**Work task**
Retype verbatim the lines of the listing, from the very first through the line with "Sound: wafers L612.2, L612.4, L612.5.".

**Records shown**

********************

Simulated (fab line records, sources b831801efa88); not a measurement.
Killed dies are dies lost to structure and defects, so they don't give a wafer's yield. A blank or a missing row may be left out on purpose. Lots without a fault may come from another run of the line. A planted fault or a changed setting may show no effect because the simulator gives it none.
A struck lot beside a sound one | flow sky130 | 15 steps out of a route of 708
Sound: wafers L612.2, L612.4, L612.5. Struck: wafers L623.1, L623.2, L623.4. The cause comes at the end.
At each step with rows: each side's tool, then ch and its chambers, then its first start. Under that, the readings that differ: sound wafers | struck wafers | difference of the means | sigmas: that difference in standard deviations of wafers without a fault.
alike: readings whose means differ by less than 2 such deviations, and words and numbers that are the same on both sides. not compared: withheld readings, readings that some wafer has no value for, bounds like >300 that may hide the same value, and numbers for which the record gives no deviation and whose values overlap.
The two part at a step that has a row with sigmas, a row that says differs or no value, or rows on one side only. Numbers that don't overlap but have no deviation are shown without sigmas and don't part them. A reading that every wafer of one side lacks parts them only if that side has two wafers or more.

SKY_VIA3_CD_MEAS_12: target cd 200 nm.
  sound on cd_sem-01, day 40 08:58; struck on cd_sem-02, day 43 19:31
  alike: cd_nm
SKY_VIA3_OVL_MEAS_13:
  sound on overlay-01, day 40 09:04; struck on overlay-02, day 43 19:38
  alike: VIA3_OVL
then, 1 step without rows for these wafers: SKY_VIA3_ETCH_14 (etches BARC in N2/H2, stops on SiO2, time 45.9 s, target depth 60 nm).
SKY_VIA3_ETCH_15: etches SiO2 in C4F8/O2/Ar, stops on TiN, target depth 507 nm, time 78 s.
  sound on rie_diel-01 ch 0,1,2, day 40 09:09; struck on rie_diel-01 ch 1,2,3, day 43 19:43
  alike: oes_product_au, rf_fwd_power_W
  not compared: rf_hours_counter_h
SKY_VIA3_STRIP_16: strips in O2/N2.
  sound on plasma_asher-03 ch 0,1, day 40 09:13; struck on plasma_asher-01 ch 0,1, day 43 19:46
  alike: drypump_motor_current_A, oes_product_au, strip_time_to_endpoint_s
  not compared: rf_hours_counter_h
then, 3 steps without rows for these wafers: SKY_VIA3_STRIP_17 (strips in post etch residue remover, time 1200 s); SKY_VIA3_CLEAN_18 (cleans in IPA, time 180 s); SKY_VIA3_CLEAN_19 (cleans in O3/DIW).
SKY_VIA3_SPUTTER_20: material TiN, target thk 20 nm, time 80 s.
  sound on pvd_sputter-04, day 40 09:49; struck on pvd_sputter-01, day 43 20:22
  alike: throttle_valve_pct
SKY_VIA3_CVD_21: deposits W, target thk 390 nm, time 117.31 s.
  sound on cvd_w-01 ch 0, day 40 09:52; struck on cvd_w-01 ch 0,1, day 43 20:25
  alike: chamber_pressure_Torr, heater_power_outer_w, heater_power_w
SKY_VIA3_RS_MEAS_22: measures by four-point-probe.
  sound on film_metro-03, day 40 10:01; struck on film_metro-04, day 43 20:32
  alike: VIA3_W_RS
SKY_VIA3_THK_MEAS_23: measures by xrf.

********************

**Your response**
Simulated (fab line records, sources b831801efa88); not a measurement.
Killed dies are dies lost to structure and defects, so they don't give a wafer's yield. A blank or a missing row may be left out on purpose. Lots without a fault may come from another run of the line. A planted fault or a changed setting may show no effect because the simulator gives it none.
A struck lot beside a sound one | flow sky130 | 15 steps out of a route of 708
Sound: wafers L612.2, L612.4, L612.5. Struck: wafers L623.1, L623.2, L623.4. The cause comes at the end.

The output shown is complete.